DATA TO EXAMINE below:
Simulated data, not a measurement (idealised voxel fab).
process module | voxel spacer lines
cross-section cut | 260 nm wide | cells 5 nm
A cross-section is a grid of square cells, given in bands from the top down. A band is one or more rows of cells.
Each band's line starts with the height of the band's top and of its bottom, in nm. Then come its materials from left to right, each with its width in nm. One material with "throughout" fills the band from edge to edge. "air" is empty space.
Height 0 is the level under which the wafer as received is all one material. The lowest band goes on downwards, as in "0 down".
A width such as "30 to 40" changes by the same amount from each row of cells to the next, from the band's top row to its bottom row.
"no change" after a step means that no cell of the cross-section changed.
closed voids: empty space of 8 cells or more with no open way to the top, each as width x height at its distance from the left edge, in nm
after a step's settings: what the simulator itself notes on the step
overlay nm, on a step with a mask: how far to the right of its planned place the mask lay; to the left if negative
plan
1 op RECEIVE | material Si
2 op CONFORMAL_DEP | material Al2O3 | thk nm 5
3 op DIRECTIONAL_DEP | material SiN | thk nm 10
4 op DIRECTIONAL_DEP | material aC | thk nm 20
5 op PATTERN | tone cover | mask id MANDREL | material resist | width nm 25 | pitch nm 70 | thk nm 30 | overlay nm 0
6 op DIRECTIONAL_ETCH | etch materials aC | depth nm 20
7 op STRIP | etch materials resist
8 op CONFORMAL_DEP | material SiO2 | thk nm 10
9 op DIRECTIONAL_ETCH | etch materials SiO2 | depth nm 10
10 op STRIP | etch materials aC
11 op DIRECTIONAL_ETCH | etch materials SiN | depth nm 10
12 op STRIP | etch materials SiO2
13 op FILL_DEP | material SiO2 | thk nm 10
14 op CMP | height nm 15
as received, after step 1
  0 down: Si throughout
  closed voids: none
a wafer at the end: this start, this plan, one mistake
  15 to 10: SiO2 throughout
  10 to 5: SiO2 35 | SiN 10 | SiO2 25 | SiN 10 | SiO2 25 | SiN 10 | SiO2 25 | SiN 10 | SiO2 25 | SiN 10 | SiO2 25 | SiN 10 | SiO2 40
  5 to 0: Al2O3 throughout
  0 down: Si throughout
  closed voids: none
End of DATA TO EXAMINE.

The lines from the top of the data above down to the line containing "Each band's line" are to be copied exactly; no other line should appear.

RESPONSE:
Simulated data, not a measurement (idealised voxel fab).
process module | voxel spacer lines
cross-section cut | 260 nm wide | cells 5 nm
A cross-section is a grid of square cells, given in bands from the top down. A band is one or more rows of cells.
Each band's line starts with the height of the band's top and of its bottom, in nm. Then come its materials from left to right, each with its width in nm. One material with "throughout" fills the band from edge to edge. "air" is empty space.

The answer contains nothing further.